** Data listing **
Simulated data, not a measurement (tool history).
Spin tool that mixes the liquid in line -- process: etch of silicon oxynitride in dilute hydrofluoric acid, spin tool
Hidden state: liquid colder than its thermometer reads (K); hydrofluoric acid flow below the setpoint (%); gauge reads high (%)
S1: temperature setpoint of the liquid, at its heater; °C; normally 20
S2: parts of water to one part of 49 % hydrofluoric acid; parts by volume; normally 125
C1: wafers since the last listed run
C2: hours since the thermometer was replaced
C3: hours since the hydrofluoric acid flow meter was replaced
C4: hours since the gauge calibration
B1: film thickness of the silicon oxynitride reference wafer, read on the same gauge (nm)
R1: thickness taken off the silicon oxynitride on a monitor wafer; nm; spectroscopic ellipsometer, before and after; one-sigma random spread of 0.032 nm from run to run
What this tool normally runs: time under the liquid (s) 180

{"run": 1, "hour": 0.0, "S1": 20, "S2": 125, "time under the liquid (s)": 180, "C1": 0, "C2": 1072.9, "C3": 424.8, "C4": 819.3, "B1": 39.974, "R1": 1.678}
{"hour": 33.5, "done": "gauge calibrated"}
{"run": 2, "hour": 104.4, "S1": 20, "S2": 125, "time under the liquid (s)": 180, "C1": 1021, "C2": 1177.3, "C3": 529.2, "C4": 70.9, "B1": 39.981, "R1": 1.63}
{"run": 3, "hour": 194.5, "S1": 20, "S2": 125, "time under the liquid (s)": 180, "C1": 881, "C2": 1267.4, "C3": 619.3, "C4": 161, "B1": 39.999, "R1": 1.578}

** Work instruction **
Word for word, please print every line from the beginning of the records to the line bearing "Spin tool that", counting both ends and stopping there.

** Exercise output **
Simulated data, not a measurement (tool history).
Spin tool that mixes the liquid in line -- process: etch of silicon oxynitride in dilute hydrofluoric acid, spin tool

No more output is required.